* [REQUIREMENT]
Each line from the opening of the listing below through the line that contains "DDDDDDDDDDDDDDDU" is to be output exactly as written.

──────────────────────────────
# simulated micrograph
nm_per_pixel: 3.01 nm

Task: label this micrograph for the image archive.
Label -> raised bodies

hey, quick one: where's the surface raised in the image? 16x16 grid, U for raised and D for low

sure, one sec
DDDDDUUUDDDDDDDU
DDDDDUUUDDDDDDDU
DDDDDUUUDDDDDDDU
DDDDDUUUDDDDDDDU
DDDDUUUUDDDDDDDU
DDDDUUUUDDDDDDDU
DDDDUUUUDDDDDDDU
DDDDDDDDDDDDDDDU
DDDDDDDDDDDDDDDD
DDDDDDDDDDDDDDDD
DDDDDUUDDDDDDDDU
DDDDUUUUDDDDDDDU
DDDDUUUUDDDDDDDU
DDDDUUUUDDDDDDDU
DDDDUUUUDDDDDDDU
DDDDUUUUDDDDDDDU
──────────────────────────────

* [WORKED SOLUTION]
# simulated micrograph
nm_per_pixel: 3.01 nm

Task: label this micrograph for the image archive.
Label -> raised bodies

hey, quick one: where's the surface raised in the image? 16x16 grid, U for raised and D for low

sure, one sec
DDDDDUUUDDDDDDDU
DDDDDUUUDDDDDDDU
DDDDDUUUDDDDDDDU
DDDDDUUUDDDDDDDU
DDDDUUUUDDDDDDDU
DDDDUUUUDDDDDDDU
DDDDUUUUDDDDDDDU
DDDDDDDDDDDDDDDU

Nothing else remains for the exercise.